┌──

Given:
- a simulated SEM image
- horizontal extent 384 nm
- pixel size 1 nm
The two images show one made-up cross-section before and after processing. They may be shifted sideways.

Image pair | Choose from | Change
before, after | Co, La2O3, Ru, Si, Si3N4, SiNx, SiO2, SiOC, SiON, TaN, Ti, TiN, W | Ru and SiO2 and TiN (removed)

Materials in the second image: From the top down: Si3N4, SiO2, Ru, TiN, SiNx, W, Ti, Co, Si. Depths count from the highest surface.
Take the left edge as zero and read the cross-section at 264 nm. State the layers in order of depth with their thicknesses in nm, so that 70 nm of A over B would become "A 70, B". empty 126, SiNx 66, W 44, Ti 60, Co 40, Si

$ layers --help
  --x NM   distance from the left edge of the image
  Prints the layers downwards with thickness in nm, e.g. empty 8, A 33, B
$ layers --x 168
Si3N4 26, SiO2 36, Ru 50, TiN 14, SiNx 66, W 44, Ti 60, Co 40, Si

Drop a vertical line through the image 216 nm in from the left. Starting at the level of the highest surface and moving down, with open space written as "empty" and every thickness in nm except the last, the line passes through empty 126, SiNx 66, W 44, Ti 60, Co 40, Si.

└──

> [Activity]: Only the lines from the first line of the records through the one containing "layers --x 168" should be reproduced, exactly, with both of them included.

> [Written reply]:
Given:
- a simulated SEM image
- horizontal extent 384 nm
- pixel size 1 nm
The two images show one made-up cross-section before and after processing. They may be shifted sideways.

Image pair | Choose from | Change
before, after | Co, La2O3, Ru, Si, Si3N4, SiNx, SiO2, SiOC, SiON, TaN, Ti, TiN, W | Ru and SiO2 and TiN (removed)

Materials in the second image: From the top down: Si3N4, SiO2, Ru, TiN, SiNx, W, Ti, Co, Si. Depths count from the highest surface.
Take the left edge as zero and read the cross-section at 264 nm. State the layers in order of depth with their thicknesses in nm, so that 70 nm of A over B would become "A 70, B". empty 126, SiNx 66, W 44, Ti 60, Co 40, Si

$ layers --help
  --x NM   distance from the left edge of the image
  Prints the layers downwards with thickness in nm, e.g. empty 8, A 33, B
$ layers --x 168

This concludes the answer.